Copy out exactly the lines below that run from the one holding "4,MASKED_ETCH,tone open,mask id" to the one holding "overlay nm -5, +37", keeping both of those lines and no others.

SOURCE INFORMATION:
——————————

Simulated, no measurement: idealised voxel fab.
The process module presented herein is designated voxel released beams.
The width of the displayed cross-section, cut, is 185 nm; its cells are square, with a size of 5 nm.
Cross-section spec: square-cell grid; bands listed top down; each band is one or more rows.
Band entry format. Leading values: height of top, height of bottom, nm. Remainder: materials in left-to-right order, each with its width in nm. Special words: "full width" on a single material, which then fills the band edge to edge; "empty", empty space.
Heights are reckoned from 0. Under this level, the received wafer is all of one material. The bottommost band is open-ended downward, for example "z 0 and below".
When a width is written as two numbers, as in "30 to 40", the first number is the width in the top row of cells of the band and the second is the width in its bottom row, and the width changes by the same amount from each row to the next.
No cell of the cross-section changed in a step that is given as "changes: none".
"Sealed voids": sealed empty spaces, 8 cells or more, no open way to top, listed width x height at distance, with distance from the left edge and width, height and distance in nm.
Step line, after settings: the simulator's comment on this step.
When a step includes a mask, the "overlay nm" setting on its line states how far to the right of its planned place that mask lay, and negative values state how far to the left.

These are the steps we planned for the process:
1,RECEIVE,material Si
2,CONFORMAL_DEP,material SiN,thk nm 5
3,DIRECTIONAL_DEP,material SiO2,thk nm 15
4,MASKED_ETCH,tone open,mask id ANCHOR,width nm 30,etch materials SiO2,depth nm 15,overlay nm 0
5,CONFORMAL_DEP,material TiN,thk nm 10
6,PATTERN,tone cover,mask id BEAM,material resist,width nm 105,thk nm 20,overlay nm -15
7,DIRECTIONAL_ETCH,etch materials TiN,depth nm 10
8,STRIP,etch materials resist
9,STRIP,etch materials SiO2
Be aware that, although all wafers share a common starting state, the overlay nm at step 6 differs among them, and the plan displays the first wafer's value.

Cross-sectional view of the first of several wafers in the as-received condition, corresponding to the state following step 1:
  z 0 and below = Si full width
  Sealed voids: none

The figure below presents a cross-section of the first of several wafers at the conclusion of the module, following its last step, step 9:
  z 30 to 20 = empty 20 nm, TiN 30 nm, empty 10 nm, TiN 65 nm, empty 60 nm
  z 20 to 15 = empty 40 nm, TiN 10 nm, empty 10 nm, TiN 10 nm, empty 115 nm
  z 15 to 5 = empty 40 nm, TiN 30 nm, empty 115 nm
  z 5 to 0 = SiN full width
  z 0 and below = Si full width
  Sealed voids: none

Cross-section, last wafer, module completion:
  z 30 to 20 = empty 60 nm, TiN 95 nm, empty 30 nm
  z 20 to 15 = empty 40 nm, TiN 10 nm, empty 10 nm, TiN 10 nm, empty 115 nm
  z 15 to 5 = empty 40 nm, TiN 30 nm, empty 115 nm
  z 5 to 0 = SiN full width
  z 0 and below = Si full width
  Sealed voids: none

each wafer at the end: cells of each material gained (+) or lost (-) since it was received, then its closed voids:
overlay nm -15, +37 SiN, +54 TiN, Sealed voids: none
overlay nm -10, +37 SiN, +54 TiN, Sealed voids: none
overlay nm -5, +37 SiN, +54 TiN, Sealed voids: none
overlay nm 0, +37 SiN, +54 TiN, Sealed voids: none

——————————

ANSWER BOX:
4,MASKED_ETCH,tone open,mask id ANCHOR,width nm 30,etch materials SiO2,depth nm 15,overlay nm 0
5,CONFORMAL_DEP,material TiN,thk nm 10
6,PATTERN,tone cover,mask id BEAM,material resist,width nm 105,thk nm 20,overlay nm -15
7,DIRECTIONAL_ETCH,etch materials TiN,depth nm 10
8,STRIP,etch materials resist
9,STRIP,etch materials SiO2
Be aware that, although all wafers share a common starting state, the overlay nm at step 6 differs among them, and the plan displays the first wafer's value.

Cross-sectional view of the first of several wafers in the as-received condition, corresponding to the state following step 1:
  z 0 and below = Si full width
  Sealed voids: none

The figure below presents a cross-section of the first of several wafers at the conclusion of the module, following its last step, step 9:
  z 30 to 20 = empty 20 nm, TiN 30 nm, empty 10 nm, TiN 65 nm, empty 60 nm
  z 20 to 15 = empty 40 nm, TiN 10 nm, empty 10 nm, TiN 10 nm, empty 115 nm
  z 15 to 5 = empty 40 nm, TiN 30 nm, empty 115 nm
  z 5 to 0 = SiN full width
  z 0 and below = Si full width
  Sealed voids: none

Cross-section, last wafer, module completion:
  z 30 to 20 = empty 60 nm, TiN 95 nm, empty 30 nm
  z 20 to 15 = empty 40 nm, TiN 10 nm, empty 10 nm, TiN 10 nm, empty 115 nm
  z 15 to 5 = empty 40 nm, TiN 30 nm, empty 115 nm
  z 5 to 0 = SiN full width
  z 0 and below = Si full width
  Sealed voids: none

each wafer at the end: cells of each material gained (+) or lost (-) since it was received, then its closed voids:
overlay nm -15, +37 SiN, +54 TiN, Sealed voids: none
overlay nm -10, +37 SiN, +54 TiN, Sealed voids: none
overlay nm -5, +37 SiN, +54 TiN, Sealed voids: none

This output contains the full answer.